### WORK ITEM:
Extract the first line through the line containing "raised bodies |" from the listing below, exactly as written.

BEGIN RECORD EXCERPTS

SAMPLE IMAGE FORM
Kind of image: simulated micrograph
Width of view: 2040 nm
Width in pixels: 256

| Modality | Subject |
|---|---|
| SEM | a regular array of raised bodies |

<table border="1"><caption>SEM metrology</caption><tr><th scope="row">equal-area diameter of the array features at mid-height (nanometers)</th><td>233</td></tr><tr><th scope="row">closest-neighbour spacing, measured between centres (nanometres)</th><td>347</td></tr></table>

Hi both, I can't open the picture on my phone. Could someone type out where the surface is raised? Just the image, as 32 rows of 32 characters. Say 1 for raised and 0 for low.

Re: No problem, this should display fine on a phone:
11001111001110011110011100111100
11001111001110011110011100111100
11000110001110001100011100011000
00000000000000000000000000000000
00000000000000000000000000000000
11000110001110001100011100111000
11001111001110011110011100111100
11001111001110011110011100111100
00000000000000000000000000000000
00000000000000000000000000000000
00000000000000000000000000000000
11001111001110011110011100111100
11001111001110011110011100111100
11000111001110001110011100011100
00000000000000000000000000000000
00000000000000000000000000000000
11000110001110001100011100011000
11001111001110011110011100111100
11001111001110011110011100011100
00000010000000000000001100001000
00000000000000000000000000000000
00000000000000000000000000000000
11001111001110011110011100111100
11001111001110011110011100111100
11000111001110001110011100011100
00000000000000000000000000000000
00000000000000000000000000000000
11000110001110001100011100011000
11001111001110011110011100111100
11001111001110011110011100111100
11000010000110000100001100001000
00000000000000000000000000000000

END RECORD EXCERPTS

### EXERCISE SOLUTION:
SAMPLE IMAGE FORM
Kind of image: simulated micrograph
Width of view: 2040 nm
Width in pixels: 256

| Modality | Subject |
|---|---|
| SEM | a regular array of raised bodies |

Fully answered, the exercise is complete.